**DATA RECORDS**
########

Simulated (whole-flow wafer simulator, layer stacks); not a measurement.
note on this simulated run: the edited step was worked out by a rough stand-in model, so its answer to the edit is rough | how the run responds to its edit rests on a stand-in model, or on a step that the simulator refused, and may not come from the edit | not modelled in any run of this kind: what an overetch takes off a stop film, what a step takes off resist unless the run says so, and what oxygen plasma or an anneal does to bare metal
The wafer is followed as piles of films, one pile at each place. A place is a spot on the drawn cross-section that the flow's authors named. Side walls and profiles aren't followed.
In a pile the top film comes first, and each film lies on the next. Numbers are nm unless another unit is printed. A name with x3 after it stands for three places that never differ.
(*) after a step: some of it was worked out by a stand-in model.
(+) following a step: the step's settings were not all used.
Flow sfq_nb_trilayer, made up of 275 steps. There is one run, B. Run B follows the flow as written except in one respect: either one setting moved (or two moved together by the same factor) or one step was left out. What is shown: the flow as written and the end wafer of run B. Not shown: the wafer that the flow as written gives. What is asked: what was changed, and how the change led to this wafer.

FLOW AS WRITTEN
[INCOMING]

########

**TASK ITEM**
Restate word for word the lines above, beginning at the first one and ending at the line that carries "note on this".

**WRITTEN RESPONSE**
Simulated (whole-flow wafer simulator, layer stacks); not a measurement.
note on this simulated run: the edited step was worked out by a rough stand-in model, so its answer to the edit is rough | how the run responds to its edit rests on a stand-in model, or on a step that the simulator refused, and may not come from the edit | not modelled in any run of this kind: what an overetch takes off a stop film, what a step takes off resist unless the run says so, and what oxygen plasma or an anneal does to bare metal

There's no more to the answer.